EXERCISE: Taking the listing below, restate word for word each line from the line with "Al2O3 all across" to the line with "Step between the cross-sections above: op CONFORMAL_DEP", ends included, and stop there.

DATA TO EXAMINE:
┌──
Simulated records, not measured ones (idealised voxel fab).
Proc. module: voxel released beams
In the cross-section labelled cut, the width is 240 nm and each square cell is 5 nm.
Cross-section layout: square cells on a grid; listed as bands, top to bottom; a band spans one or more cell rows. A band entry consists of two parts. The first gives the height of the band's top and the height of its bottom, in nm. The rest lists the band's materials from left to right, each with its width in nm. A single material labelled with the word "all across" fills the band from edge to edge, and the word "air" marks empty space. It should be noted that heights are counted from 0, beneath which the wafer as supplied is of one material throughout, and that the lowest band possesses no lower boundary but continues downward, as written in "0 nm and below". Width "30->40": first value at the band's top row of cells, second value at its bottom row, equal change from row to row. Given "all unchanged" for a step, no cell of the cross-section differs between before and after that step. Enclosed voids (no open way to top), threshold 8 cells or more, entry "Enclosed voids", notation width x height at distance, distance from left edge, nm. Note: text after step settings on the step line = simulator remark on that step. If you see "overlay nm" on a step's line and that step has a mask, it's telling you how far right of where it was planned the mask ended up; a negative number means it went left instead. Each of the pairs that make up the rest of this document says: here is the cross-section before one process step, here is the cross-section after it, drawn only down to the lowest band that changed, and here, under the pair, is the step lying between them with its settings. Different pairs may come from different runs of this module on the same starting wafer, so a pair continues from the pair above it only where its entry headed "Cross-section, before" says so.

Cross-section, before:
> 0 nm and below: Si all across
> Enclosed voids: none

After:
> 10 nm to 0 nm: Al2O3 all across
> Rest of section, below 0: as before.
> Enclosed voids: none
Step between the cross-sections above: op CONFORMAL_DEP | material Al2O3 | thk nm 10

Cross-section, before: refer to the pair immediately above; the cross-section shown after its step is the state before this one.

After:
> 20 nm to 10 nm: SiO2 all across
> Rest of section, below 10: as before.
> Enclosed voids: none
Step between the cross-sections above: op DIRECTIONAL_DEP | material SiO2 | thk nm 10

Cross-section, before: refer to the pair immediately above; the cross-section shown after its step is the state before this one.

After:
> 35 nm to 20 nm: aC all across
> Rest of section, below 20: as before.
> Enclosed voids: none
└──

RESULT:
> 10 nm to 0 nm: Al2O3 all across
> Rest of section, below 0: as before.
> Enclosed voids: none
Step between the cross-sections above: op CONFORMAL_DEP | material Al2O3 | thk nm 10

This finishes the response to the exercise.